Segment Start: DATA LISTING

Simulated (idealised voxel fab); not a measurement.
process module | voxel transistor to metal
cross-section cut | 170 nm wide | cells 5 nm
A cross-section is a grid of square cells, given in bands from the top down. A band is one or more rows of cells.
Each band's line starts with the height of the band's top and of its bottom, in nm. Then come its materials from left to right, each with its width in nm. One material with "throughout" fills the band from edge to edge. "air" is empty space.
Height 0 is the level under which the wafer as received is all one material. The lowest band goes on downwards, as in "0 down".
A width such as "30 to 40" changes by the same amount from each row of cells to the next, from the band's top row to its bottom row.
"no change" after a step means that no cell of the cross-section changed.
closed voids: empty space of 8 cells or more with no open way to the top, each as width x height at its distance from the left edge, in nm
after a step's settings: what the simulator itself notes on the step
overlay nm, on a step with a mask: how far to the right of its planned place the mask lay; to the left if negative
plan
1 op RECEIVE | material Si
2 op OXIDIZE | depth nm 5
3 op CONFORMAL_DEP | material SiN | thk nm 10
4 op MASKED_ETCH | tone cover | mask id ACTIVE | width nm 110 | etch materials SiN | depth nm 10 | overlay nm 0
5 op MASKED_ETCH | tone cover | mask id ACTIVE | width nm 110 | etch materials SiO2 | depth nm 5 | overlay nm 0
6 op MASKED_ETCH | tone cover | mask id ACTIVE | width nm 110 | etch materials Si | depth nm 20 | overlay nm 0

Segment End: DATA LISTING

# ACTIVITY
Everything above from the line containing "overlay nm, on" through the line containing "5 op MASKED_ETCH" must be copied exactly. Nothing outside that range belongs in the answer.

# RESPONSE AREA
overlay nm, on a step with a mask: how far to the right of its planned place the mask lay; to the left if negative
plan
1 op RECEIVE | material Si
2 op OXIDIZE | depth nm 5
3 op CONFORMAL_DEP | material SiN | thk nm 10
4 op MASKED_ETCH | tone cover | mask id ACTIVE | width nm 110 | etch materials SiN | depth nm 10 | overlay nm 0
5 op MASKED_ETCH | tone cover | mask id ACTIVE | width nm 110 | etch materials SiO2 | depth nm 5 | overlay nm 0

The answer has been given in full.